WORK TASK:
Write out every line of the material exactly as it appears.

== Segment start ==

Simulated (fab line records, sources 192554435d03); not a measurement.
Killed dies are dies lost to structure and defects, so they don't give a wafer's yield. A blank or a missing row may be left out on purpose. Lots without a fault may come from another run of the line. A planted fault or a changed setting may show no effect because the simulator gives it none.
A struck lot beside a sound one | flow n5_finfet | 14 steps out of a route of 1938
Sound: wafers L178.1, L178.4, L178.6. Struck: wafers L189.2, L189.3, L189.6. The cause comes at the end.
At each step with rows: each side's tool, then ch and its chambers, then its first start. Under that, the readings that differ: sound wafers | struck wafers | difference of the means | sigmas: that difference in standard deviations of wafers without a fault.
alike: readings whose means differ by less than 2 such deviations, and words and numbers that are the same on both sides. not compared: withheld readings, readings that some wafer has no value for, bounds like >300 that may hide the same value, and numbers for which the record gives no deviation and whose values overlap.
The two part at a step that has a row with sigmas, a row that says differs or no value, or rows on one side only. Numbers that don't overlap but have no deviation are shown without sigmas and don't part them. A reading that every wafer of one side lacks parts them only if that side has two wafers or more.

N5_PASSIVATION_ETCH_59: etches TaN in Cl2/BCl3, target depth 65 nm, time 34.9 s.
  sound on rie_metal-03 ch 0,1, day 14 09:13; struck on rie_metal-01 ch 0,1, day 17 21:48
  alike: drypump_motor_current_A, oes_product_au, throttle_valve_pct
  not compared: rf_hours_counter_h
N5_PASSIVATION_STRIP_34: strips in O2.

== Segment end ==

SOLUTION:
Simulated (fab line records, sources 192554435d03); not a measurement.
Killed dies are dies lost to structure and defects, so they don't give a wafer's yield. A blank or a missing row may be left out on purpose. Lots without a fault may come from another run of the line. A planted fault or a changed setting may show no effect because the simulator gives it none.
A struck lot beside a sound one | flow n5_finfet | 14 steps out of a route of 1938
Sound: wafers L178.1, L178.4, L178.6. Struck: wafers L189.2, L189.3, L189.6. The cause comes at the end.
At each step with rows: each side's tool, then ch and its chambers, then its first start. Under that, the readings that differ: sound wafers | struck wafers | difference of the means | sigmas: that difference in standard deviations of wafers without a fault.
alike: readings whose means differ by less than 2 such deviations, and words and numbers that are the same on both sides. not compared: withheld readings, readings that some wafer has no value for, bounds like >300 that may hide the same value, and numbers for which the record gives no deviation and whose values overlap.
The two part at a step that has a row with sigmas, a row that says differs or no value, or rows on one side only. Numbers that don't overlap but have no deviation are shown without sigmas and don't part them. A reading that every wafer of one side lacks parts them only if that side has two wafers or more.

N5_PASSIVATION_ETCH_59: etches TaN in Cl2/BCl3, target depth 65 nm, time 34.9 s.
  sound on rie_metal-03 ch 0,1, day 14 09:13; struck on rie_metal-01 ch 0,1, day 17 21:48
  alike: drypump_motor_current_A, oes_product_au, throttle_valve_pct
  not compared: rf_hours_counter_h
N5_PASSIVATION_STRIP_34: strips in O2.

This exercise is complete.